◆ Requirement
The response should be the lines of the data, starting at the first and ending at the one that contains "--- cells, top", copied without change.

◆ The data
++++++++++++++++++++
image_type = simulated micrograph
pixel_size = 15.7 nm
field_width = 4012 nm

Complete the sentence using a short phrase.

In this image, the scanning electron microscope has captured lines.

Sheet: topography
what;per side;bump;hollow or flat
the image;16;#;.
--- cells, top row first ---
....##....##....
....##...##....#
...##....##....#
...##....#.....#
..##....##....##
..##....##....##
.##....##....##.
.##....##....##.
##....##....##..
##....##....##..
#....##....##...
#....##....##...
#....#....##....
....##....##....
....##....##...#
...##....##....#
++++++++++++++++++++

◆ Solution
image_type = simulated micrograph
pixel_size = 15.7 nm
field_width = 4012 nm

Complete the sentence using a short phrase.

In this image, the scanning electron microscope has captured lines.

Sheet: topography
what;per side;bump;hollow or flat
the image;16;#;.
--- cells, top row first ---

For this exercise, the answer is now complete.